*** Records shown Section Begins ***

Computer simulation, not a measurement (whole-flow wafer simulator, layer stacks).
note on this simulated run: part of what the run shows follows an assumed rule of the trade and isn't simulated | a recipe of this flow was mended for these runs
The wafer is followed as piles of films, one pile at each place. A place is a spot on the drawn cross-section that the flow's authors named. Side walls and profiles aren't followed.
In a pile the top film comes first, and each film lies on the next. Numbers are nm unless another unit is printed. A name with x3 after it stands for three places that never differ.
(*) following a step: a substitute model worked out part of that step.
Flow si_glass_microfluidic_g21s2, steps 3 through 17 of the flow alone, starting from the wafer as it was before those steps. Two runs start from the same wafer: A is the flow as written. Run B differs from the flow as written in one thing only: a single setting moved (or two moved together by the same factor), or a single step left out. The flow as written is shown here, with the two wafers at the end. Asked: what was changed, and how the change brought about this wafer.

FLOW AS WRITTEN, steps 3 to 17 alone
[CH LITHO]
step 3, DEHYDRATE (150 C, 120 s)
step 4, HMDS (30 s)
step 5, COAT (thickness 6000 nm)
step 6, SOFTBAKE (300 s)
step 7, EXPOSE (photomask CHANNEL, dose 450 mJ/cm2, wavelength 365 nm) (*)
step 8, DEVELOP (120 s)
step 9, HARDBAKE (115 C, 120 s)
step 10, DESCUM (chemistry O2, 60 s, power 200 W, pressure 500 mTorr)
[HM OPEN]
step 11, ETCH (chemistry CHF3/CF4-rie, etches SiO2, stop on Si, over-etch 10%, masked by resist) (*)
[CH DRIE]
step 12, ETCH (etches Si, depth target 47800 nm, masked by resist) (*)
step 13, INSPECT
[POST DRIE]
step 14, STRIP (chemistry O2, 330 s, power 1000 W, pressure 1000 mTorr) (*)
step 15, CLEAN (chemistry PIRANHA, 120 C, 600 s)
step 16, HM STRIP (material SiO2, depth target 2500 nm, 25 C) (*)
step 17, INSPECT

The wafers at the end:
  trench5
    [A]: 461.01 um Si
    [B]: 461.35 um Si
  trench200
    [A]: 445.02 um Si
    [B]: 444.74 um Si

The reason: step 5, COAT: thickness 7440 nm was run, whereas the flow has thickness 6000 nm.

*** Records shown Section Ends ***

* **Required action**
Transcribe the entries above word for word, from the first line through the line containing "The wafer is", and nothing else.

* **Task response**
Computer simulation, not a measurement (whole-flow wafer simulator, layer stacks).
note on this simulated run: part of what the run shows follows an assumed rule of the trade and isn't simulated | a recipe of this flow was mended for these runs
The wafer is followed as piles of films, one pile at each place. A place is a spot on the drawn cross-section that the flow's authors named. Side walls and profiles aren't followed.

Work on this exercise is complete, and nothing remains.